_DATA SECTION_
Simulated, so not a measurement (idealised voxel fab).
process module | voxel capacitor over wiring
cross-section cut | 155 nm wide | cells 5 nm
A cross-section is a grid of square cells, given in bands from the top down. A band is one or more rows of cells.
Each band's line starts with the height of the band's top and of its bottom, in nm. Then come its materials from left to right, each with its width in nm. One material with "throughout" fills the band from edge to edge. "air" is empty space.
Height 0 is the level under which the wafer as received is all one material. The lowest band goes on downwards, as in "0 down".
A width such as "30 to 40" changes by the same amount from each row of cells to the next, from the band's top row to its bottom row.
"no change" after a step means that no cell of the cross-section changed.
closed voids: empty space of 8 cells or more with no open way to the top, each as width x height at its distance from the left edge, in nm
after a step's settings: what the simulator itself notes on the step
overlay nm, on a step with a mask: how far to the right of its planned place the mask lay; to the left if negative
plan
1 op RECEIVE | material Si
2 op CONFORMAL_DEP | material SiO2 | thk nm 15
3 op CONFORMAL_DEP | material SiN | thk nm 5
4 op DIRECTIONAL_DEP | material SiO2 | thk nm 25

_REQUIRED ACTION_
Set down exactly the lines above that run from the start of the listing to the line with "A cross-section is". Leave out every later line.

_REPLY_
Simulated, so not a measurement (idealised voxel fab).
process module | voxel capacitor over wiring
cross-section cut | 155 nm wide | cells 5 nm
A cross-section is a grid of square cells, given in bands from the top down. A band is one or more rows of cells.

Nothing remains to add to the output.